## Information supplied
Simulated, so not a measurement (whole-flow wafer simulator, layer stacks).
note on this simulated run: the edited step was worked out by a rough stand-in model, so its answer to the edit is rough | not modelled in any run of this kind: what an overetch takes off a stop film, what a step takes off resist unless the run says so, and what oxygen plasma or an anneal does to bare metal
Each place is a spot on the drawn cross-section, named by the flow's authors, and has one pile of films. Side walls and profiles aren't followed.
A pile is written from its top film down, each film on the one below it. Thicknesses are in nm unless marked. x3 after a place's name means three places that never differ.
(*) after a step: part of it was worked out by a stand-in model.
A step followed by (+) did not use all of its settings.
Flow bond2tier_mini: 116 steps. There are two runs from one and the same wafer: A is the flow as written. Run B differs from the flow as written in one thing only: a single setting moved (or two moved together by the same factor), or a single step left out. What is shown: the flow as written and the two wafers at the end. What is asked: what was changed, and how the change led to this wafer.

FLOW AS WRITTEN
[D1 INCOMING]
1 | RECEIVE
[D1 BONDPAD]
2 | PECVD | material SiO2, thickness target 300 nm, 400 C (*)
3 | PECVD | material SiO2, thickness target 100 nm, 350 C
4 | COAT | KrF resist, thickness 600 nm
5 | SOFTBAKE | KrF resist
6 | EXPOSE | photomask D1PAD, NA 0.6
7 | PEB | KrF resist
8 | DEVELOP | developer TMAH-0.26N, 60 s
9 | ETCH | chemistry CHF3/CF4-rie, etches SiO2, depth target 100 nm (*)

## Action item
Return the material above in full, exactly as written.

## Response box
Simulated, so not a measurement (whole-flow wafer simulator, layer stacks).
note on this simulated run: the edited step was worked out by a rough stand-in model, so its answer to the edit is rough | not modelled in any run of this kind: what an overetch takes off a stop film, what a step takes off resist unless the run says so, and what oxygen plasma or an anneal does to bare metal
Each place is a spot on the drawn cross-section, named by the flow's authors, and has one pile of films. Side walls and profiles aren't followed.
A pile is written from its top film down, each film on the one below it. Thicknesses are in nm unless marked. x3 after a place's name means three places that never differ.
(*) after a step: part of it was worked out by a stand-in model.
A step followed by (+) did not use all of its settings.
Flow bond2tier_mini: 116 steps. There are two runs from one and the same wafer: A is the flow as written. Run B differs from the flow as written in one thing only: a single setting moved (or two moved together by the same factor), or a single step left out. What is shown: the flow as written and the two wafers at the end. What is asked: what was changed, and how the change led to this wafer.

FLOW AS WRITTEN
[D1 INCOMING]
1 | RECEIVE
[D1 BONDPAD]
2 | PECVD | material SiO2, thickness target 300 nm, 400 C (*)
3 | PECVD | material SiO2, thickness target 100 nm, 350 C
4 | COAT | KrF resist, thickness 600 nm
5 | SOFTBAKE | KrF resist
6 | EXPOSE | photomask D1PAD, NA 0.6
7 | PEB | KrF resist
8 | DEVELOP | developer TMAH-0.26N, 60 s
9 | ETCH | chemistry CHF3/CF4-rie, etches SiO2, depth target 100 nm (*)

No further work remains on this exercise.